**WORK ITEM:** Would you copy the material below word for word, beginning with its first line and ending with the line that contains "note on all"?

**INFORMATION PROVIDED:**
[Start of section]

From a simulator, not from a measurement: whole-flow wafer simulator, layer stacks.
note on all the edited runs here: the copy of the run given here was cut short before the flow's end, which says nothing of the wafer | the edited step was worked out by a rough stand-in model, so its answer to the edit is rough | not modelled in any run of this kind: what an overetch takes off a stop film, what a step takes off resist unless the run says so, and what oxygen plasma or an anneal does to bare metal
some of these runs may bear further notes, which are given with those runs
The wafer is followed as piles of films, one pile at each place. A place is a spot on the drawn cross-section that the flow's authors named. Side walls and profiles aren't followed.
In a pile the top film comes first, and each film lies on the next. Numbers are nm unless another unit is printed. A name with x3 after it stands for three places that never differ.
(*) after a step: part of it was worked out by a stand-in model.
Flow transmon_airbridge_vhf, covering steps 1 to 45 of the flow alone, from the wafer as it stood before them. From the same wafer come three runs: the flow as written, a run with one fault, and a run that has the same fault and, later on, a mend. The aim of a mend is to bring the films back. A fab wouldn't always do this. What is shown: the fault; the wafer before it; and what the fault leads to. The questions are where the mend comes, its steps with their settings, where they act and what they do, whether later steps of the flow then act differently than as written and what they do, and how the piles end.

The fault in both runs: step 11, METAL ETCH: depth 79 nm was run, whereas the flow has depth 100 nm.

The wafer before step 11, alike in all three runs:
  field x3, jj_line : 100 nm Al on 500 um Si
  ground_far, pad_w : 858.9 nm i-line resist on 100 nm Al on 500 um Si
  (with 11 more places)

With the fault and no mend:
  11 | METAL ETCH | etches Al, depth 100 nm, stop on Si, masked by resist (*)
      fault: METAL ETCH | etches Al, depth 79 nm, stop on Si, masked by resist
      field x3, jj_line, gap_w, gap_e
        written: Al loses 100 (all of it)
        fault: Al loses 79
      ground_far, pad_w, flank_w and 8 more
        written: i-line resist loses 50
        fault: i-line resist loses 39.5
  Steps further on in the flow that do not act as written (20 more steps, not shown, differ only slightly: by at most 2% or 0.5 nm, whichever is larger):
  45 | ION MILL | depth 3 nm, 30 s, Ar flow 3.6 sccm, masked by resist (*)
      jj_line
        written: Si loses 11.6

[End of section]

**TASK SOLUTION:**
From a simulator, not from a measurement: whole-flow wafer simulator, layer stacks.
note on all the edited runs here: the copy of the run given here was cut short before the flow's end, which says nothing of the wafer | the edited step was worked out by a rough stand-in model, so its answer to the edit is rough | not modelled in any run of this kind: what an overetch takes off a stop film, what a step takes off resist unless the run says so, and what oxygen plasma or an anneal does to bare metal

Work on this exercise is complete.